——

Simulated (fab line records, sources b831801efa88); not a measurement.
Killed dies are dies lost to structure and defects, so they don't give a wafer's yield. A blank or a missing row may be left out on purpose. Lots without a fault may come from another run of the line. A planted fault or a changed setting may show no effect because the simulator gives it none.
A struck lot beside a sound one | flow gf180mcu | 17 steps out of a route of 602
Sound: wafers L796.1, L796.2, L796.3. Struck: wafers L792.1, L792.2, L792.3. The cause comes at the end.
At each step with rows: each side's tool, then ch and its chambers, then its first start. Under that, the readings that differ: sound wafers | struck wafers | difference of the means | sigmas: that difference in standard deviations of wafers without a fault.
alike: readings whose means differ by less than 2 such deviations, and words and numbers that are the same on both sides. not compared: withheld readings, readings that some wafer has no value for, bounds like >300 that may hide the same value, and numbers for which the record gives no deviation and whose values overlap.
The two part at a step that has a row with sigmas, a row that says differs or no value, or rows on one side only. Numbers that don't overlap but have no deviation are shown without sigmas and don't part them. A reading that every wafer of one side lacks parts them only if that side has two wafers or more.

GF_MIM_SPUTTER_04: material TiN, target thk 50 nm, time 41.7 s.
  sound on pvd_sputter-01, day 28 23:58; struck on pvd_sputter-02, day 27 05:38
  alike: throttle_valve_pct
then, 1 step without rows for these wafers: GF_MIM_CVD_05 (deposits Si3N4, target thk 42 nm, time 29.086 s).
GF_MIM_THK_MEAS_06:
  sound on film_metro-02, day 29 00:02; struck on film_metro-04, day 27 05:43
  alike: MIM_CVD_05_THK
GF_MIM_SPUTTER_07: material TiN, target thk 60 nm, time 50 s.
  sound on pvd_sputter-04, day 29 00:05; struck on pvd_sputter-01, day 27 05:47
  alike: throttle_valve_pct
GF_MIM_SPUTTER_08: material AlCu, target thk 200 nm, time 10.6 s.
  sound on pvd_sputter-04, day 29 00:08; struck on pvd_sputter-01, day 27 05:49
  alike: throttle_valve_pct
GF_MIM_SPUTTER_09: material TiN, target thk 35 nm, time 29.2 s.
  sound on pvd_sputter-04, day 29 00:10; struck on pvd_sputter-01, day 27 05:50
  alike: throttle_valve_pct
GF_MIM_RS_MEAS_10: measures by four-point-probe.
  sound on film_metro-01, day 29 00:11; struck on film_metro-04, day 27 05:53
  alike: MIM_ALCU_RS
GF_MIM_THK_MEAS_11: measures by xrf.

——

WORK INSTRUCTION
Give again, exactly as written, every line from the first one above through the line that has "A struck lot" in it.

WRITTEN RESPONSE
Simulated (fab line records, sources b831801efa88); not a measurement.
Killed dies are dies lost to structure and defects, so they don't give a wafer's yield. A blank or a missing row may be left out on purpose. Lots without a fault may come from another run of the line. A planted fault or a changed setting may show no effect because the simulator gives it none.
A struck lot beside a sound one | flow gf180mcu | 17 steps out of a route of 602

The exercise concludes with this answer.